• [Data section]
- Opening Delimiter -

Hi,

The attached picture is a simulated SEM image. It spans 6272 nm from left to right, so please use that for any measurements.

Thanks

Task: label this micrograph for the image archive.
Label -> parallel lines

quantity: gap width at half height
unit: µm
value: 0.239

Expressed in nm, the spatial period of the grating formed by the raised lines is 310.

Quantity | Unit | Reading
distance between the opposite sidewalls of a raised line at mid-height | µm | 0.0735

- Closing Delimiter -

• [Exercise] Copy out word for word each line of the listing, from the very first line down to the line containing "Quantity | Unit | Reading", and stop after that line.

• [Exercise response]
Hi,

The attached picture is a simulated SEM image. It spans 6272 nm from left to right, so please use that for any measurements.

Thanks

Task: label this micrograph for the image archive.
Label -> parallel lines

quantity: gap width at half height
unit: µm
value: 0.239

Expressed in nm, the spatial period of the grating formed by the raised lines is 310.

Quantity | Unit | Reading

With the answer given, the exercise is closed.